■ **Task item**:
Only the lines from the top of the data through the line containing "34.9 pixels" should be duplicated, exactly as they appear.

■ **Extracted records**:
== Segment start ==

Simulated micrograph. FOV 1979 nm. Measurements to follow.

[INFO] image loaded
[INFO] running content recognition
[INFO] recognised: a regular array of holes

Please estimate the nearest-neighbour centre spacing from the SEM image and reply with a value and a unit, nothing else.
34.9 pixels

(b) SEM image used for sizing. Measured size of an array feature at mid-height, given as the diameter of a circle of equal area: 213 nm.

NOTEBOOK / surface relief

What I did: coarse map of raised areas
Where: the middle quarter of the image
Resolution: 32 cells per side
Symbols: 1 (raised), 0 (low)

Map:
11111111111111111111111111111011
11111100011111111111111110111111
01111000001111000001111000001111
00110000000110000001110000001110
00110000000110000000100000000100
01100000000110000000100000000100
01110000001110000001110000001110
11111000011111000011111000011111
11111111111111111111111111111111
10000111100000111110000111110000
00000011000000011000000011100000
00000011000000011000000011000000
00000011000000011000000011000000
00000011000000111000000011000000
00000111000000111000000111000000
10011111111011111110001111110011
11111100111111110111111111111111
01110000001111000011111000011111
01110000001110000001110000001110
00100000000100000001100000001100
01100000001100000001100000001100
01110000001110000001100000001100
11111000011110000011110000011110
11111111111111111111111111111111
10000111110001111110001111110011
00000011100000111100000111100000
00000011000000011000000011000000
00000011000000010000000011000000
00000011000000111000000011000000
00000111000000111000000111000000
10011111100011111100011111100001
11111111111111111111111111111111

== Segment end ==

■ **Response area**:
Simulated micrograph. FOV 1979 nm. Measurements to follow.

[INFO] image loaded
[INFO] running content recognition
[INFO] recognised: a regular array of holes

Please estimate the nearest-neighbour centre spacing from the SEM image and reply with a value and a unit, nothing else.
34.9 pixels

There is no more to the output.